[[ EXCERPTED DATA, beginning ]]
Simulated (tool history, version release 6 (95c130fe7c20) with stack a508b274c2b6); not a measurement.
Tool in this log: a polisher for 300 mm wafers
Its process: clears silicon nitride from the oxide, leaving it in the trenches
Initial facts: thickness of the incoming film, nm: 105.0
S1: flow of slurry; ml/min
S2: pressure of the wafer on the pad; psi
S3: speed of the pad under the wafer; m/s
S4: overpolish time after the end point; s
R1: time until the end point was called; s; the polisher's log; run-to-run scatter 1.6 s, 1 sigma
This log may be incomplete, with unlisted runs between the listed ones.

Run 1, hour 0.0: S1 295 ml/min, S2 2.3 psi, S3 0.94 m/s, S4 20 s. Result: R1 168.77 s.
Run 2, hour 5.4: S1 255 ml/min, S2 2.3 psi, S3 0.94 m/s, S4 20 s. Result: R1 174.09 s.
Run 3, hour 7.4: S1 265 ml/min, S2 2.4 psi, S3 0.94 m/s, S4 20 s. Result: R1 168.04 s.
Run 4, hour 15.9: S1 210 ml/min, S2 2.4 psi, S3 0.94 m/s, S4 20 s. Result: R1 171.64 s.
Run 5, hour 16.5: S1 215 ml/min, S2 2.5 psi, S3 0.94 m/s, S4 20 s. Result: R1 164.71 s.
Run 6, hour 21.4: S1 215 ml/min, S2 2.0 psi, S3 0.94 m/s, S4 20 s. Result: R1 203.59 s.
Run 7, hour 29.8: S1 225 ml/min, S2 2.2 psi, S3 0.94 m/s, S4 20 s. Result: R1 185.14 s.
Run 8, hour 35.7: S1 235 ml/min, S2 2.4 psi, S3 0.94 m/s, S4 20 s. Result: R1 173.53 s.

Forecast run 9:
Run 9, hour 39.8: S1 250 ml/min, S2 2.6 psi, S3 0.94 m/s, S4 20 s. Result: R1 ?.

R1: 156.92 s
[[ EXCERPTED DATA, end ]]

WORK ITEM
Look above for the line holding "S3: speed of the pad under the wafer; m/s". Print it and every line after it, exactly, through the line holding "Run 6, hour".

EXERCISE RESPONSE
S3: speed of the pad under the wafer; m/s
S4: overpolish time after the end point; s
R1: time until the end point was called; s; the polisher's log; run-to-run scatter 1.6 s, 1 sigma
This log may be incomplete, with unlisted runs between the listed ones.

Run 1, hour 0.0: S1 295 ml/min, S2 2.3 psi, S3 0.94 m/s, S4 20 s. Result: R1 168.77 s.
Run 2, hour 5.4: S1 255 ml/min, S2 2.3 psi, S3 0.94 m/s, S4 20 s. Result: R1 174.09 s.
Run 3, hour 7.4: S1 265 ml/min, S2 2.4 psi, S3 0.94 m/s, S4 20 s. Result: R1 168.04 s.
Run 4, hour 15.9: S1 210 ml/min, S2 2.4 psi, S3 0.94 m/s, S4 20 s. Result: R1 171.64 s.
Run 5, hour 16.5: S1 215 ml/min, S2 2.5 psi, S3 0.94 m/s, S4 20 s. Result: R1 164.71 s.
Run 6, hour 21.4: S1 215 ml/min, S2 2.0 psi, S3 0.94 m/s, S4 20 s. Result: R1 203.59 s.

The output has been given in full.